**Material provided**
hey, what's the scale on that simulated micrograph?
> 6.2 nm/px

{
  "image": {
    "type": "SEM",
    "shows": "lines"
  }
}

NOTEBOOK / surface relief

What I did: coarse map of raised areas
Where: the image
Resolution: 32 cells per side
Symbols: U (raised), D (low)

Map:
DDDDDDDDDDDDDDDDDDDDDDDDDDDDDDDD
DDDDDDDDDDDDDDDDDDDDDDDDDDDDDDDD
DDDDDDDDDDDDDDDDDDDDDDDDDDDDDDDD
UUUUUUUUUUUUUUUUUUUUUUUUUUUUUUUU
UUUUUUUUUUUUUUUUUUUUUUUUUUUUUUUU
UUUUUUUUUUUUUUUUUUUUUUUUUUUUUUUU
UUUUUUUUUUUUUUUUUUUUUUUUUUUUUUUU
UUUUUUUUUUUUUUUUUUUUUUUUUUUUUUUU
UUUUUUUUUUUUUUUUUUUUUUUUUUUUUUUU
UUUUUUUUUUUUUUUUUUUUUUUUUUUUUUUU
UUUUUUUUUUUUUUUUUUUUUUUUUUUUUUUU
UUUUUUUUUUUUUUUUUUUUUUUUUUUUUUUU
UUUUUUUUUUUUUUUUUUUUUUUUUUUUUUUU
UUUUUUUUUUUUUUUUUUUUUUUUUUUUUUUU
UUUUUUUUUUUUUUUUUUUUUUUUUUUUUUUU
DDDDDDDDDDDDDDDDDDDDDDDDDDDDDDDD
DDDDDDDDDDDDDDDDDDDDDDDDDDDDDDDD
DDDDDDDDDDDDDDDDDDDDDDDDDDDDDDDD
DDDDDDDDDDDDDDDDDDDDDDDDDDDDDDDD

**Assigned task**
Set down the data above once more so that nothing differs from the original.

**Task response**
hey, what's the scale on that simulated micrograph?
> 6.2 nm/px

{
  "image": {
    "type": "SEM",
    "shows": "lines"
  }
}

NOTEBOOK / surface relief

What I did: coarse map of raised areas
Where: the image
Resolution: 32 cells per side
Symbols: U (raised), D (low)

Map:
DDDDDDDDDDDDDDDDDDDDDDDDDDDDDDDD
DDDDDDDDDDDDDDDDDDDDDDDDDDDDDDDD
DDDDDDDDDDDDDDDDDDDDDDDDDDDDDDDD
UUUUUUUUUUUUUUUUUUUUUUUUUUUUUUUU
UUUUUUUUUUUUUUUUUUUUUUUUUUUUUUUU
UUUUUUUUUUUUUUUUUUUUUUUUUUUUUUUU
UUUUUUUUUUUUUUUUUUUUUUUUUUUUUUUU
UUUUUUUUUUUUUUUUUUUUUUUUUUUUUUUU
UUUUUUUUUUUUUUUUUUUUUUUUUUUUUUUU
UUUUUUUUUUUUUUUUUUUUUUUUUUUUUUUU
UUUUUUUUUUUUUUUUUUUUUUUUUUUUUUUU
UUUUUUUUUUUUUUUUUUUUUUUUUUUUUUUU
UUUUUUUUUUUUUUUUUUUUUUUUUUUUUUUU
UUUUUUUUUUUUUUUUUUUUUUUUUUUUUUUU
UUUUUUUUUUUUUUUUUUUUUUUUUUUUUUUU
DDDDDDDDDDDDDDDDDDDDDDDDDDDDDDDD
DDDDDDDDDDDDDDDDDDDDDDDDDDDDDDDD
DDDDDDDDDDDDDDDDDDDDDDDDDDDDDDDD
DDDDDDDDDDDDDDDDDDDDDDDDDDDDDDDD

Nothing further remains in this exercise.